▶ ACTIVITY
One part of the entries below is wanted: the lines from the one containing "L616.3 cdSem-03 0 184.23 - 241.3" through the one containing "# columns lot.wafer tool chamber startH waitH SD_P_BLK_OVL[nm]". Write those out exactly and nothing else.

▶ GIVEN INFORMATION
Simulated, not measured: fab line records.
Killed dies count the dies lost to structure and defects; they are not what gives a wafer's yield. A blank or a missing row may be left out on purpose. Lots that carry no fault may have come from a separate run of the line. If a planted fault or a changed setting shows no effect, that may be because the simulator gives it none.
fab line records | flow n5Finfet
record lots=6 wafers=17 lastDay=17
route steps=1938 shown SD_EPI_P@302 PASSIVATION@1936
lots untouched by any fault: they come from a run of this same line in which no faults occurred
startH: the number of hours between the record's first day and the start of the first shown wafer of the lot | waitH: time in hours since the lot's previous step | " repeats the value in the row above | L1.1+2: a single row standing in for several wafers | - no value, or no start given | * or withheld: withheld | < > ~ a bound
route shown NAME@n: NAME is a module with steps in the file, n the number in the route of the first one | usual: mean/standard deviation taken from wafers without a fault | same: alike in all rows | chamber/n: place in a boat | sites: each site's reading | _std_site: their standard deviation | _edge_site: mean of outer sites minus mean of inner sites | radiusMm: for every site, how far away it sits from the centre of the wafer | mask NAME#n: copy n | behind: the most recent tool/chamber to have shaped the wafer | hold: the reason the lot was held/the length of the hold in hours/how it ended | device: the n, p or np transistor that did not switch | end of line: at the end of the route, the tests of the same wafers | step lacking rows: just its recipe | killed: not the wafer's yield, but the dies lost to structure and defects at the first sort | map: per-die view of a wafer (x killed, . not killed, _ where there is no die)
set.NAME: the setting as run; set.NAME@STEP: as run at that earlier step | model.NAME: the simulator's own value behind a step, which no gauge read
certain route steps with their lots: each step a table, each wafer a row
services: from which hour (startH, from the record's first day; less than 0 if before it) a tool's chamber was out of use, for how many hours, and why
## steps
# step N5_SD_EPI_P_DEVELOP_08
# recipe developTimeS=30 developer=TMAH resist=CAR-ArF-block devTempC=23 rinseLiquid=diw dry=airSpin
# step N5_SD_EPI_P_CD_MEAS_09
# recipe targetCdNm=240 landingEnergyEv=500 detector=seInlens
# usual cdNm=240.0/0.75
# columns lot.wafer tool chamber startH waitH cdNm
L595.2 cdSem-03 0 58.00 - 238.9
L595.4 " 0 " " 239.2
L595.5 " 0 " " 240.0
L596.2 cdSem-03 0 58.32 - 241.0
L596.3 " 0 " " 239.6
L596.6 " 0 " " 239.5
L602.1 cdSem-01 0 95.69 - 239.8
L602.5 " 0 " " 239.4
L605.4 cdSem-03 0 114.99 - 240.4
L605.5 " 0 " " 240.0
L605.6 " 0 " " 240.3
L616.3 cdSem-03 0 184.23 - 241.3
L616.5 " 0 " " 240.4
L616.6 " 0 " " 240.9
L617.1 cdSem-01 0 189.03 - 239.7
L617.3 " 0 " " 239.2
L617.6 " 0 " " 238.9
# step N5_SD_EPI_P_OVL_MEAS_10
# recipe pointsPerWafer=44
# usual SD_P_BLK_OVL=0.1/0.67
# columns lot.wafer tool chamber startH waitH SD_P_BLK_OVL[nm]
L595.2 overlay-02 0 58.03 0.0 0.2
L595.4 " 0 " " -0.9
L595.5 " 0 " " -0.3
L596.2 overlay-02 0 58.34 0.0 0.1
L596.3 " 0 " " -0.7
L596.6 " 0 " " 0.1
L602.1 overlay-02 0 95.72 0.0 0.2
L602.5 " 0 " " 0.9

▶ TASK ANSWER
L616.3 cdSem-03 0 184.23 - 241.3
L616.5 " 0 " " 240.4
L616.6 " 0 " " 240.9
L617.1 cdSem-01 0 189.03 - 239.7
L617.3 " 0 " " 239.2
L617.6 " 0 " " 238.9
# step N5_SD_EPI_P_OVL_MEAS_10
# recipe pointsPerWafer=44
# usual SD_P_BLK_OVL=0.1/0.67
# columns lot.wafer tool chamber startH waitH SD_P_BLK_OVL[nm]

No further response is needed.